Work instruction: Each line from the opening of the listing below through the line that contains "Each band's line" is to be output exactly as written.

Provided material:
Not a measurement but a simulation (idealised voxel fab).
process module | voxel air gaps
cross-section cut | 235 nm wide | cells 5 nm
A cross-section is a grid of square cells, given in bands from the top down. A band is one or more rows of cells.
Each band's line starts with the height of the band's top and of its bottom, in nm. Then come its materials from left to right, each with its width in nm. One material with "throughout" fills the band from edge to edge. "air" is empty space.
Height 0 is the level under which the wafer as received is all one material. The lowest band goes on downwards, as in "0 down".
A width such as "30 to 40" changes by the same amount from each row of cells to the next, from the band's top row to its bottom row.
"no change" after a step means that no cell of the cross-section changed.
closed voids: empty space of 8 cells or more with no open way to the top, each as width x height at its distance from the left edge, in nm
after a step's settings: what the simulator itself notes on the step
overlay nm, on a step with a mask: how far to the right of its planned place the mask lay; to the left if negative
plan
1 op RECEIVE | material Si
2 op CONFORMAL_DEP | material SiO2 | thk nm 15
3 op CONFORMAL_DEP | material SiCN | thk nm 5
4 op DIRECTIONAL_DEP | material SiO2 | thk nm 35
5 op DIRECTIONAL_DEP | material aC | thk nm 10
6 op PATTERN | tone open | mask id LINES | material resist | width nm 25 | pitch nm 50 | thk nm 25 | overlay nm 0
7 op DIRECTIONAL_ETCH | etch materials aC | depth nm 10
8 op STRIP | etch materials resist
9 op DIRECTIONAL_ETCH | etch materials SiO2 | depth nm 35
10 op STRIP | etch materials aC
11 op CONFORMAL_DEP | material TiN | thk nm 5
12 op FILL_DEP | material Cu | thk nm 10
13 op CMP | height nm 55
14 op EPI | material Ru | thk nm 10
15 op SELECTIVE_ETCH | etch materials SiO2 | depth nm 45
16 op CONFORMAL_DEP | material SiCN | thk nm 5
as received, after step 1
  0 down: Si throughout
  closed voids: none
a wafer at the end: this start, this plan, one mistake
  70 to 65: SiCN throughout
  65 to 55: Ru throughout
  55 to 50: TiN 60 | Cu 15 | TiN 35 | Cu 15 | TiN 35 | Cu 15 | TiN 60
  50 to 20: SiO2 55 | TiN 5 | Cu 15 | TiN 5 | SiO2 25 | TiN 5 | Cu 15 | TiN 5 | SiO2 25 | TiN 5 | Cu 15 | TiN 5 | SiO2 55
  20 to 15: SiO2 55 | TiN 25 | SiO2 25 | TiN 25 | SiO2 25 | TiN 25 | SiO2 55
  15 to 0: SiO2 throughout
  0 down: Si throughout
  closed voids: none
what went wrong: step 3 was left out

Task output:
Not a measurement but a simulation (idealised voxel fab).
process module | voxel air gaps
cross-section cut | 235 nm wide | cells 5 nm
A cross-section is a grid of square cells, given in bands from the top down. A band is one or more rows of cells.
Each band's line starts with the height of the band's top and of its bottom, in nm. Then come its materials from left to right, each with its width in nm. One material with "throughout" fills the band from edge to edge. "air" is empty space.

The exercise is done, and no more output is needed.